Copy verbatim the block of lines in the entries below whose first line contains "## AT THE METROLOGY DESK" and whose last line contains "What the gauges". Leave out all other lines.

______________________________

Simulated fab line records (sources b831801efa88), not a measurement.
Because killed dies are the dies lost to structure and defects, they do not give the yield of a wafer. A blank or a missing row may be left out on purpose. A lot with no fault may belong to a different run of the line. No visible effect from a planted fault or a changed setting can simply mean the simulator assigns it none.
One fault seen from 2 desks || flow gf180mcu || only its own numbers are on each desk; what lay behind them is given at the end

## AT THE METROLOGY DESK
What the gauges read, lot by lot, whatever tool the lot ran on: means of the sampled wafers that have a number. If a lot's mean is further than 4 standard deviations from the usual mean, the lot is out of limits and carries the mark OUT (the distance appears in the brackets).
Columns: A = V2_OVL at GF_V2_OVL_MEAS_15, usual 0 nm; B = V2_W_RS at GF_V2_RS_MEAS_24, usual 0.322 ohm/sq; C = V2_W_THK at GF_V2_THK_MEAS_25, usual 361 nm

______________________________

_Solution_
## AT THE METROLOGY DESK
What the gauges read, lot by lot, whatever tool the lot ran on: means of the sampled wafers that have a number. If a lot's mean is further than 4 standard deviations from the usual mean, the lot is out of limits and carries the mark OUT (the distance appears in the brackets).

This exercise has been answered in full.